### Dataset records
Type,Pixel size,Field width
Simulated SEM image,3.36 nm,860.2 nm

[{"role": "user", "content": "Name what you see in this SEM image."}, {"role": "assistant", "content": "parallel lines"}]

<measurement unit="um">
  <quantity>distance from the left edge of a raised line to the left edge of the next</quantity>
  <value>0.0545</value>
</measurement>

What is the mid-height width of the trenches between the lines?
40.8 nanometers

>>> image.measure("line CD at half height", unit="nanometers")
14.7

### Requirement
Every record, copied exactly, is the expected answer.

### Response box
Type,Pixel size,Field width
Simulated SEM image,3.36 nm,860.2 nm

[{"role": "user", "content": "Name what you see in this SEM image."}, {"role": "assistant", "content": "parallel lines"}]

<measurement unit="um">
  <quantity>distance from the left edge of a raised line to the left edge of the next</quantity>
  <value>0.0545</value>
</measurement>

What is the mid-height width of the trenches between the lines?
40.8 nanometers

>>> image.measure("line CD at half height", unit="nanometers")
14.7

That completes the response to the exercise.